• _Action item_
Up to and including the line with "C4: hours since the gauge calibration", return every line from the start of the entries below exactly.

• _Provided data_
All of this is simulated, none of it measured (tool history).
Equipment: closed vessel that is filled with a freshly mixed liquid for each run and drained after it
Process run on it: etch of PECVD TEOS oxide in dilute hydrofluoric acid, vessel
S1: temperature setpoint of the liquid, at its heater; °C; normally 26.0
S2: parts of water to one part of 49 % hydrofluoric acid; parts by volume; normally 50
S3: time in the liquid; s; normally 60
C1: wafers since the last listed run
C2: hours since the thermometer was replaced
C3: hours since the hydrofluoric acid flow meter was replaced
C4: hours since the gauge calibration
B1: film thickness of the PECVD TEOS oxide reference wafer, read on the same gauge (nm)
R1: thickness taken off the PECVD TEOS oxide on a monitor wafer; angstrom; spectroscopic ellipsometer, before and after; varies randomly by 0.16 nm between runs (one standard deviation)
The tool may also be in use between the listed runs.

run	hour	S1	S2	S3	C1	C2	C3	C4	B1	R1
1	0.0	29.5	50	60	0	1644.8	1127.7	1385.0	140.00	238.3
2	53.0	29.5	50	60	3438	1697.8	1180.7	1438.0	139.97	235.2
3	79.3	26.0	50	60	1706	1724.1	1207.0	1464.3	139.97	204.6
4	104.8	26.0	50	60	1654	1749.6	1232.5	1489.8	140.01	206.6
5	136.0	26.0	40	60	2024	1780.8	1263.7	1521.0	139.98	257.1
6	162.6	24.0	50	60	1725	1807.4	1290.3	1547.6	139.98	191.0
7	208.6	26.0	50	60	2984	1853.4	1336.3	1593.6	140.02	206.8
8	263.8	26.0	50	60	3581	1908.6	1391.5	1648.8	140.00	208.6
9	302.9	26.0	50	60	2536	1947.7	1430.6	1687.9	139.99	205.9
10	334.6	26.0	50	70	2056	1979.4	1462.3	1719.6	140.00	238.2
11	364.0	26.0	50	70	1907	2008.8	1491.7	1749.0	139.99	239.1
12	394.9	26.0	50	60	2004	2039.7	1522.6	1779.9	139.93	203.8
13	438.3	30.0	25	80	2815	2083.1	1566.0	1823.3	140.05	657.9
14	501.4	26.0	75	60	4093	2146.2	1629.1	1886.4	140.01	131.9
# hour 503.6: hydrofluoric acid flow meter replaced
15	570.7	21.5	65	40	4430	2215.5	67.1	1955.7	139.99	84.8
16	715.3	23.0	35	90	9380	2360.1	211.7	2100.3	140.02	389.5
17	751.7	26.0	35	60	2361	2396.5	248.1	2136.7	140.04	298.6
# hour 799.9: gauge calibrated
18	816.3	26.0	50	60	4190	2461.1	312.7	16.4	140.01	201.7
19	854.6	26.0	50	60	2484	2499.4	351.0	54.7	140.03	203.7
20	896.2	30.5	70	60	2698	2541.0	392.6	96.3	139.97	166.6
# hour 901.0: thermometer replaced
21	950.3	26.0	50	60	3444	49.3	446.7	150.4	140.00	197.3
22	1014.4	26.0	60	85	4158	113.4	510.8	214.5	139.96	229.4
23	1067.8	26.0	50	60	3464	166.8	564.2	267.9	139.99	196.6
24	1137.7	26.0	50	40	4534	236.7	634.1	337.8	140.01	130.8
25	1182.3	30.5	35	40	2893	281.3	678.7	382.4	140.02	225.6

• _Response_
All of this is simulated, none of it measured (tool history).
Equipment: closed vessel that is filled with a freshly mixed liquid for each run and drained after it
Process run on it: etch of PECVD TEOS oxide in dilute hydrofluoric acid, vessel
S1: temperature setpoint of the liquid, at its heater; °C; normally 26.0
S2: parts of water to one part of 49 % hydrofluoric acid; parts by volume; normally 50
S3: time in the liquid; s; normally 60
C1: wafers since the last listed run
C2: hours since the thermometer was replaced
C3: hours since the hydrofluoric acid flow meter was replaced
C4: hours since the gauge calibration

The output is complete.